- Work item: Set down, please, without alteration, the lines of the entries below from the first through the one containing "quantity,unit,value".

═══ Extracted entries
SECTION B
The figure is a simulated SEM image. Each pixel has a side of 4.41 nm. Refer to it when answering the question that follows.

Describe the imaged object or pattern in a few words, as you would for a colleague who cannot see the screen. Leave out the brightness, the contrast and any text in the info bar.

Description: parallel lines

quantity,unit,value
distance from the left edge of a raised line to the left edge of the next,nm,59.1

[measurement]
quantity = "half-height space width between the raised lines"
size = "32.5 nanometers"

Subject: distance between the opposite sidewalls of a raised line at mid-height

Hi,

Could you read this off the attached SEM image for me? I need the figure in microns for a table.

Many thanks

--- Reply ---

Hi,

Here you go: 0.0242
══════

- Written response:
SECTION B
The figure is a simulated SEM image. Each pixel has a side of 4.41 nm. Refer to it when answering the question that follows.

Describe the imaged object or pattern in a few words, as you would for a colleague who cannot see the screen. Leave out the brightness, the contrast and any text in the info bar.

Description: parallel lines

quantity,unit,value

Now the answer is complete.